Exercise data >>
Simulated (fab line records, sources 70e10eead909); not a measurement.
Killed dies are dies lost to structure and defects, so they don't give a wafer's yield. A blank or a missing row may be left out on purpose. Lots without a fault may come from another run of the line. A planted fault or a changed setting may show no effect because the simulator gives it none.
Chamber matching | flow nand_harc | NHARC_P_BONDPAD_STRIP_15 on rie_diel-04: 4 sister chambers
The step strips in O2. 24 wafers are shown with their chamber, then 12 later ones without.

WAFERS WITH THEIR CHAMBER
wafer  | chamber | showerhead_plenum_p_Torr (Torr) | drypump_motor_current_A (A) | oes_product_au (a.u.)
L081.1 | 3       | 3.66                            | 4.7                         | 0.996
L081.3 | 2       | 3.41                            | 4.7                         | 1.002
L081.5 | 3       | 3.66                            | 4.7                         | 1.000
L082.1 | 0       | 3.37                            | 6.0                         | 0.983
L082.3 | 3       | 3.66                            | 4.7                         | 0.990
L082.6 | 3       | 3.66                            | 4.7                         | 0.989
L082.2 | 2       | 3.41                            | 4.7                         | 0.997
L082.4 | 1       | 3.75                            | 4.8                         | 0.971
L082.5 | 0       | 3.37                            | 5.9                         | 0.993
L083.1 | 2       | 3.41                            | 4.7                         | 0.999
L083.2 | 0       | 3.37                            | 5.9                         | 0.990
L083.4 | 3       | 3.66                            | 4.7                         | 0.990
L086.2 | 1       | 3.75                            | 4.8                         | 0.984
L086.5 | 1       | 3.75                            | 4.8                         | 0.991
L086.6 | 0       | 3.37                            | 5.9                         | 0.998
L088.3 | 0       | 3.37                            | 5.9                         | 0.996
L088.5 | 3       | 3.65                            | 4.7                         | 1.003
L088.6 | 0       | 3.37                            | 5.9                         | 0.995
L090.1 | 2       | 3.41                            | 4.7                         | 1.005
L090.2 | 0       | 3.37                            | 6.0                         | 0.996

Work instruction >>
The lines needed run from the first line of the data through the line containing "The step strips"; give them again exactly and nothing else.

Exercise solution >>
Simulated (fab line records, sources 70e10eead909); not a measurement.
Killed dies are dies lost to structure and defects, so they don't give a wafer's yield. A blank or a missing row may be left out on purpose. Lots without a fault may come from another run of the line. A planted fault or a changed setting may show no effect because the simulator gives it none.
Chamber matching | flow nand_harc | NHARC_P_BONDPAD_STRIP_15 on rie_diel-04: 4 sister chambers
The step strips in O2. 24 wafers are shown with their chamber, then 12 later ones without.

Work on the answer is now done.